▶ REQUIRED ACTION
Write each line again exactly as it is, from the opening line of the records below through the one containing "C1: wafers since the last listed run", and add nothing.

▶ EXCERPTED RECORDS
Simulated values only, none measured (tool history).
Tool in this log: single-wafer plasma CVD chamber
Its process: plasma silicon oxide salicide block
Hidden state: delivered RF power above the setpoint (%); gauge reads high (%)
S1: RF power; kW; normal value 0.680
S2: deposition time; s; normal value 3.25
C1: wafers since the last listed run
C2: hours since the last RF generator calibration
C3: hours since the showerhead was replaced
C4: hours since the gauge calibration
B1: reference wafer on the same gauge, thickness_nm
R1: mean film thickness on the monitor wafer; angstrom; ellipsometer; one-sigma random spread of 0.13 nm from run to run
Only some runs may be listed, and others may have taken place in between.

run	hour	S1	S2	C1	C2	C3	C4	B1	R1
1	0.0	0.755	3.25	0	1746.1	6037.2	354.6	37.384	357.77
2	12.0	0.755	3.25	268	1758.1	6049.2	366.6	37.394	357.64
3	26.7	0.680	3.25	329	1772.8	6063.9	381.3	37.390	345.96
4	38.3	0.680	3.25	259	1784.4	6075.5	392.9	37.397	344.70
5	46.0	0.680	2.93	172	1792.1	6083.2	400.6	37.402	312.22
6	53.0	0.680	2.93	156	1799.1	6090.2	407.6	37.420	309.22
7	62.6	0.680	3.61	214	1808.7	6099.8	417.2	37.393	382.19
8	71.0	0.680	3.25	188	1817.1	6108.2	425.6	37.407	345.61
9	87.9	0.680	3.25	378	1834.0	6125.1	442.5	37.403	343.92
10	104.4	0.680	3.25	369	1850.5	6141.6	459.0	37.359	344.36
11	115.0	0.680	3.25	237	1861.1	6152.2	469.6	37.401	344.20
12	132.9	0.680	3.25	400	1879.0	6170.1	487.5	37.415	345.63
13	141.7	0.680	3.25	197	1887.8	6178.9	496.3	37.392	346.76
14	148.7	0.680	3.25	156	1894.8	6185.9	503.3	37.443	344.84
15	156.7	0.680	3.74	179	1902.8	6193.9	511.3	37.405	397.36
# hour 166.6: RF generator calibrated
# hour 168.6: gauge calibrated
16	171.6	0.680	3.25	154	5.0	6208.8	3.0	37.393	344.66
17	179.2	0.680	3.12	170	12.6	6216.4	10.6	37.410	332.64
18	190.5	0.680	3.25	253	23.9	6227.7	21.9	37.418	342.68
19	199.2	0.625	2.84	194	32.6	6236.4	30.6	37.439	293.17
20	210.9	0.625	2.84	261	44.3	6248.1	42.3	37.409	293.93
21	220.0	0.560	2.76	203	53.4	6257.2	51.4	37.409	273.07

▶ REPLY
Simulated values only, none measured (tool history).
Tool in this log: single-wafer plasma CVD chamber
Its process: plasma silicon oxide salicide block
Hidden state: delivered RF power above the setpoint (%); gauge reads high (%)
S1: RF power; kW; normal value 0.680
S2: deposition time; s; normal value 3.25
C1: wafers since the last listed run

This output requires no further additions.